######

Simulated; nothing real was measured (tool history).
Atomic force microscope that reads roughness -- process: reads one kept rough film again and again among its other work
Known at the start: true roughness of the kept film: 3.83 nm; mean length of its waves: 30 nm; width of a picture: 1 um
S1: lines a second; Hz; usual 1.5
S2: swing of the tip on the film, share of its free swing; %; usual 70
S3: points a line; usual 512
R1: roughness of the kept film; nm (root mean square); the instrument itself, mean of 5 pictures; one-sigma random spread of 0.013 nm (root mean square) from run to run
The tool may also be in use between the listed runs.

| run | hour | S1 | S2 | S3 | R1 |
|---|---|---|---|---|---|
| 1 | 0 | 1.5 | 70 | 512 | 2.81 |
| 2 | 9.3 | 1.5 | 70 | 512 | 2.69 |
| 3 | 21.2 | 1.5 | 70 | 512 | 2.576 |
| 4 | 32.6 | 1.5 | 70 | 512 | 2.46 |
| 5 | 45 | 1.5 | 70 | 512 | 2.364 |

######

Assignment:
Return the records in full. Omit nothing.

Task solution:
Simulated; nothing real was measured (tool history).
Atomic force microscope that reads roughness -- process: reads one kept rough film again and again among its other work
Known at the start: true roughness of the kept film: 3.83 nm; mean length of its waves: 30 nm; width of a picture: 1 um
S1: lines a second; Hz; usual 1.5
S2: swing of the tip on the film, share of its free swing; %; usual 70
S3: points a line; usual 512
R1: roughness of the kept film; nm (root mean square); the instrument itself, mean of 5 pictures; one-sigma random spread of 0.013 nm (root mean square) from run to run
The tool may also be in use between the listed runs.

| run | hour | S1 | S2 | S3 | R1 |
|---|---|---|---|---|---|
| 1 | 0 | 1.5 | 70 | 512 | 2.81 |
| 2 | 9.3 | 1.5 | 70 | 512 | 2.69 |
| 3 | 21.2 | 1.5 | 70 | 512 | 2.576 |
| 4 | 32.6 | 1.5 | 70 | 512 | 2.46 |
| 5 | 45 | 1.5 | 70 | 512 | 2.364 |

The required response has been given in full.